» Assignment:
Could you return the lines below exactly, from the first line up to and including the line that holds "note on this"?

▼

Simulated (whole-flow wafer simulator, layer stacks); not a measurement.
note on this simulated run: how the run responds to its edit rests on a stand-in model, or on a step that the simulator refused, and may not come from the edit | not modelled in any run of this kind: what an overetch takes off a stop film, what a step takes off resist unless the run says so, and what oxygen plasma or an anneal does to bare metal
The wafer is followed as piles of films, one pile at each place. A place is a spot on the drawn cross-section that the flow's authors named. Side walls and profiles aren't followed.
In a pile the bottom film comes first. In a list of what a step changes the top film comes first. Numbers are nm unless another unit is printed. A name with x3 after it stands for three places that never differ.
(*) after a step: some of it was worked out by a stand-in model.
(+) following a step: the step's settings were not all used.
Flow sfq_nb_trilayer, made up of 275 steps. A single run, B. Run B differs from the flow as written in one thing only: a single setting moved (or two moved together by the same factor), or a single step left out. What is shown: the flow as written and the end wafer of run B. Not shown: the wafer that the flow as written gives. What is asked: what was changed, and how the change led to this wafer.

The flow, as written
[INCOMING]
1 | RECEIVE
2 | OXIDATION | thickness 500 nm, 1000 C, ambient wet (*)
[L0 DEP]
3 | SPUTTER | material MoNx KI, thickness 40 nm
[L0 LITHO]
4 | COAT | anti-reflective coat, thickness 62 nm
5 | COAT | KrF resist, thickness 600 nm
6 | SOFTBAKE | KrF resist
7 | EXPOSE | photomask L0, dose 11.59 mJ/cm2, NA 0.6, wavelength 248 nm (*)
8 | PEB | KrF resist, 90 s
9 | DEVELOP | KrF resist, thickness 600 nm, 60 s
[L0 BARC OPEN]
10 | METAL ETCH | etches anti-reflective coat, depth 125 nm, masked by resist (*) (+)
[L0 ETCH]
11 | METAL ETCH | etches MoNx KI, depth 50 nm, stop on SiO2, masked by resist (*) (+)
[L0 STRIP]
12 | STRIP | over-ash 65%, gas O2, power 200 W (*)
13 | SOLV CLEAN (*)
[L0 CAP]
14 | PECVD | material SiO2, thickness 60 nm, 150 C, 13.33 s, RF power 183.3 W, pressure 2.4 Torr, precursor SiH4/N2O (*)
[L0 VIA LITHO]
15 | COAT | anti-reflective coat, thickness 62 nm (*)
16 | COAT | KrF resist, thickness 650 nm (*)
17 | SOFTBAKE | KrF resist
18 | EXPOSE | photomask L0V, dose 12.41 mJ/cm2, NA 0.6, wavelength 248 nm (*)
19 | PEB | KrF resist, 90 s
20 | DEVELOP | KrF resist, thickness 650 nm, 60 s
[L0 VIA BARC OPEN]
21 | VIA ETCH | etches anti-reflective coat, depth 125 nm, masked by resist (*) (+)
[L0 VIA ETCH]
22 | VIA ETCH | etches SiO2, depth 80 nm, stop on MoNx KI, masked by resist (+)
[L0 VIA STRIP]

▲

» Exercise solution:
Simulated (whole-flow wafer simulator, layer stacks); not a measurement.
note on this simulated run: how the run responds to its edit rests on a stand-in model, or on a step that the simulator refused, and may not come from the edit | not modelled in any run of this kind: what an overetch takes off a stop film, what a step takes off resist unless the run says so, and what oxygen plasma or an anneal does to bare metal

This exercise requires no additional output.